Record set:
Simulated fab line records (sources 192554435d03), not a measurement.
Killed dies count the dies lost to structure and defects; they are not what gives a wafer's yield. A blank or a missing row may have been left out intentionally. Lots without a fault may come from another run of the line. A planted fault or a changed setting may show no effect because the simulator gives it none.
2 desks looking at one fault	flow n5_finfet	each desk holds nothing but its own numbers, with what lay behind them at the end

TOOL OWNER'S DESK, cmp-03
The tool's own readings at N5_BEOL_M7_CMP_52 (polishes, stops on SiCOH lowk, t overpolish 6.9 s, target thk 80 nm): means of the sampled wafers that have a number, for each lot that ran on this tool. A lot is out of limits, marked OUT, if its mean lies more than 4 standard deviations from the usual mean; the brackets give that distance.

Work order:
Each record above is to be restated word for word.

Written reply:
Simulated fab line records (sources 192554435d03), not a measurement.
Killed dies count the dies lost to structure and defects; they are not what gives a wafer's yield. A blank or a missing row may have been left out intentionally. Lots without a fault may come from another run of the line. A planted fault or a changed setting may show no effect because the simulator gives it none.
2 desks looking at one fault	flow n5_finfet	each desk holds nothing but its own numbers, with what lay behind them at the end

TOOL OWNER'S DESK, cmp-03
The tool's own readings at N5_BEOL_M7_CMP_52 (polishes, stops on SiCOH lowk, t overpolish 6.9 s, target thk 80 nm): means of the sampled wafers that have a number, for each lot that ran on this tool. A lot is out of limits, marked OUT, if its mean lies more than 4 standard deviations from the usual mean; the brackets give that distance.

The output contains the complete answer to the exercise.